INFORMATION SUPPLIED:

=-=-=

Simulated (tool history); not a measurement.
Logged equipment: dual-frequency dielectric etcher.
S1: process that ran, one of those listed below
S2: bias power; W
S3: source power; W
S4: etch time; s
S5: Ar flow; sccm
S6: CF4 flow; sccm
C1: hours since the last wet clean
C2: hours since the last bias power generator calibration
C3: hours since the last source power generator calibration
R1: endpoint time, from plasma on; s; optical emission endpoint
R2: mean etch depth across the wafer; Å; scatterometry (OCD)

=-=-=

WORK ITEM: Return the entries above exactly, each one complete.

EXERCISE SOLUTION:
Simulated (tool history); not a measurement.
Logged equipment: dual-frequency dielectric etcher.
S1: process that ran, one of those listed below
S2: bias power; W
S3: source power; W
S4: etch time; s
S5: Ar flow; sccm
S6: CF4 flow; sccm
C1: hours since the last wet clean
C2: hours since the last bias power generator calibration
C3: hours since the last source power generator calibration
R1: endpoint time, from plasma on; s; optical emission endpoint
R2: mean etch depth across the wafer; Å; scatterometry (OCD)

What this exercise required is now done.